Segment Start: Provided material

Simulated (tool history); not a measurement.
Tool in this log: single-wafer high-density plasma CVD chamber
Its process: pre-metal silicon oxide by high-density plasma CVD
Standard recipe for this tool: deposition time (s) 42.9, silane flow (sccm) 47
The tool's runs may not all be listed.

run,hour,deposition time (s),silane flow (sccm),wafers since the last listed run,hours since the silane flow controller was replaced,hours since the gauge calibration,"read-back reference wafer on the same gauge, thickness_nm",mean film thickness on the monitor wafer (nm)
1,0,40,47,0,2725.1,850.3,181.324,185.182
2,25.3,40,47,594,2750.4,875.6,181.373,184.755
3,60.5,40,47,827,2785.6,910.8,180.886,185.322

Segment End: Provided material

◆ **Action item**
A verbatim copy of the listing is to be returned in full.

◆ **Answer area**
Simulated (tool history); not a measurement.
Tool in this log: single-wafer high-density plasma CVD chamber
Its process: pre-metal silicon oxide by high-density plasma CVD
Standard recipe for this tool: deposition time (s) 42.9, silane flow (sccm) 47
The tool's runs may not all be listed.

run,hour,deposition time (s),silane flow (sccm),wafers since the last listed run,hours since the silane flow controller was replaced,hours since the gauge calibration,"read-back reference wafer on the same gauge, thickness_nm",mean film thickness on the monitor wafer (nm)
1,0,40,47,0,2725.1,850.3,181.324,185.182
2,25.3,40,47,594,2750.4,875.6,181.373,184.755
3,60.5,40,47,827,2785.6,910.8,180.886,185.322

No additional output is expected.